_EXERCISE:_ Copy nothing but the lines below running from the line containing "75 nm to 65 nm: empty: 90, then" through the line containing "Everything under 65", both end lines included.

_DATA PROVIDED:_
═══

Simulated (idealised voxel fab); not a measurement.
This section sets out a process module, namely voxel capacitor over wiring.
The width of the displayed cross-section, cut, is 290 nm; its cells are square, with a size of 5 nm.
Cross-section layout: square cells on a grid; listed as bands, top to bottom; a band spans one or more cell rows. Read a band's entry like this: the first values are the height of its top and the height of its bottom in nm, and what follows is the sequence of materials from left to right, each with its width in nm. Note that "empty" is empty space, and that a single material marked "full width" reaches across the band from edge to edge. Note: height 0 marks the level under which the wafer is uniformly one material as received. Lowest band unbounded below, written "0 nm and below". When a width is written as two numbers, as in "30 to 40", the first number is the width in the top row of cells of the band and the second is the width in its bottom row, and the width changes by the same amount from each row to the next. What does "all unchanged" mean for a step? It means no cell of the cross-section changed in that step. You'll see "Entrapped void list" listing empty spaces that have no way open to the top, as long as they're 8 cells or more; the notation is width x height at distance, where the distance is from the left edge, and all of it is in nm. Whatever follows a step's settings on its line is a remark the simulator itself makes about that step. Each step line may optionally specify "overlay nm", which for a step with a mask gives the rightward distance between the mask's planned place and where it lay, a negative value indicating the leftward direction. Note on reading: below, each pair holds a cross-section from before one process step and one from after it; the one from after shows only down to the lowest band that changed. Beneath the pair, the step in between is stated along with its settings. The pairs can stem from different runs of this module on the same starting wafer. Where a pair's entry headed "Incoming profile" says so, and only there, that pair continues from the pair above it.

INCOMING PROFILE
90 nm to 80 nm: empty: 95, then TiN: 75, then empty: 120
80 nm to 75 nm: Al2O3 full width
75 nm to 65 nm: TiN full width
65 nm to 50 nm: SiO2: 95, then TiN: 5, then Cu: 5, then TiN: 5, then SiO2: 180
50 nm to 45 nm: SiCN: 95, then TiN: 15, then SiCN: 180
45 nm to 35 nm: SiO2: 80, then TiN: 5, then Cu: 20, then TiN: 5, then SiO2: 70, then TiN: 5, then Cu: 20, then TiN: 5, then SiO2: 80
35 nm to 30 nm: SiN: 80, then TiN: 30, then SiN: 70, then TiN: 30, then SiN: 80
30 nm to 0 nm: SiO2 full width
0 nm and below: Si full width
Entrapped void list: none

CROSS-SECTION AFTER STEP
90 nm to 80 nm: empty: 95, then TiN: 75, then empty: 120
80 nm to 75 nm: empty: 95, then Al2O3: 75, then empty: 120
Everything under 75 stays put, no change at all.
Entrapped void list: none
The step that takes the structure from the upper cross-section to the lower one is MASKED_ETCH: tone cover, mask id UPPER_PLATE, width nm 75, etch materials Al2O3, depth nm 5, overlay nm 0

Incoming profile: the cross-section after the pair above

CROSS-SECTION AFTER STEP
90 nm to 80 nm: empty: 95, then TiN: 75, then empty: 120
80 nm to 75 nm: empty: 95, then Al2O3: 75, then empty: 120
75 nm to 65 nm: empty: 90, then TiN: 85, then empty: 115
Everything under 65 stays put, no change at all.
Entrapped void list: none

═══

_YOUR SOLUTION:_
75 nm to 65 nm: empty: 90, then TiN: 85, then empty: 115
Everything under 65 stays put, no change at all.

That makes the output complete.